* WORK ORDER *
Give again the lines of the data from its first line through the line with "16 op CONFORMAL_DEP". Change nothing.

* RECORDED INFORMATION *
-------------------------

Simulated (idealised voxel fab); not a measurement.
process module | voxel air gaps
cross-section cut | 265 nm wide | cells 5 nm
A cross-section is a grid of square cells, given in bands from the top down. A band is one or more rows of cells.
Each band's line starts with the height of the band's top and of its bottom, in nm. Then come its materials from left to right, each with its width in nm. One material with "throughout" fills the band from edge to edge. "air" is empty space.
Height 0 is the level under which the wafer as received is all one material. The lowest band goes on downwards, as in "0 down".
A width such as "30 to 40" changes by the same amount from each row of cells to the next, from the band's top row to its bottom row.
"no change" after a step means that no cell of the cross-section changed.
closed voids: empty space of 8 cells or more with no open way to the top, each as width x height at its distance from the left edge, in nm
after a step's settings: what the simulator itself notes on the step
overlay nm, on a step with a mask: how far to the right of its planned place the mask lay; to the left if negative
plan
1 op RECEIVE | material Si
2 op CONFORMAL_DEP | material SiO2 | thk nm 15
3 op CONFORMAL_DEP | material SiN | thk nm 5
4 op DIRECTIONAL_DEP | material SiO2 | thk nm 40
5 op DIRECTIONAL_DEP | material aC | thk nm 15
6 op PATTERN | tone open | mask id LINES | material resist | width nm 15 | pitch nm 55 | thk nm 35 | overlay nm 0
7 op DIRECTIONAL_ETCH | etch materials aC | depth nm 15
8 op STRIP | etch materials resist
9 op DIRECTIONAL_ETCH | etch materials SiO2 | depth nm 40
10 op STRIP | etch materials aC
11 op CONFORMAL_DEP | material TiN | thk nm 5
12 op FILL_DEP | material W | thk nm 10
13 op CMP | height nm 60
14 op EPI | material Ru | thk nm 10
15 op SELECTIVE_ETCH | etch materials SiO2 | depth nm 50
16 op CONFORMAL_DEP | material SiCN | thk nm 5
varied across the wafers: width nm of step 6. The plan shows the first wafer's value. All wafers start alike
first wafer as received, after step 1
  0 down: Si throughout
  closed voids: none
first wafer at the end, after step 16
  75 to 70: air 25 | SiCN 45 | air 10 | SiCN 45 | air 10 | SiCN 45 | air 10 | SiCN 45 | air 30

-------------------------

* TASK SOLUTION *
Simulated (idealised voxel fab); not a measurement.
process module | voxel air gaps
cross-section cut | 265 nm wide | cells 5 nm
A cross-section is a grid of square cells, given in bands from the top down. A band is one or more rows of cells.
Each band's line starts with the height of the band's top and of its bottom, in nm. Then come its materials from left to right, each with its width in nm. One material with "throughout" fills the band from edge to edge. "air" is empty space.
Height 0 is the level under which the wafer as received is all one material. The lowest band goes on downwards, as in "0 down".
A width such as "30 to 40" changes by the same amount from each row of cells to the next, from the band's top row to its bottom row.
"no change" after a step means that no cell of the cross-section changed.
closed voids: empty space of 8 cells or more with no open way to the top, each as width x height at its distance from the left edge, in nm
after a step's settings: what the simulator itself notes on the step
overlay nm, on a step with a mask: how far to the right of its planned place the mask lay; to the left if negative
plan
1 op RECEIVE | material Si
2 op CONFORMAL_DEP | material SiO2 | thk nm 15
3 op CONFORMAL_DEP | material SiN | thk nm 5
4 op DIRECTIONAL_DEP | material SiO2 | thk nm 40
5 op DIRECTIONAL_DEP | material aC | thk nm 15
6 op PATTERN | tone open | mask id LINES | material resist | width nm 15 | pitch nm 55 | thk nm 35 | overlay nm 0
7 op DIRECTIONAL_ETCH | etch materials aC | depth nm 15
8 op STRIP | etch materials resist
9 op DIRECTIONAL_ETCH | etch materials SiO2 | depth nm 40
10 op STRIP | etch materials aC
11 op CONFORMAL_DEP | material TiN | thk nm 5
12 op FILL_DEP | material W | thk nm 10
13 op CMP | height nm 60
14 op EPI | material Ru | thk nm 10
15 op SELECTIVE_ETCH | etch materials SiO2 | depth nm 50
16 op CONFORMAL_DEP | material SiCN | thk nm 5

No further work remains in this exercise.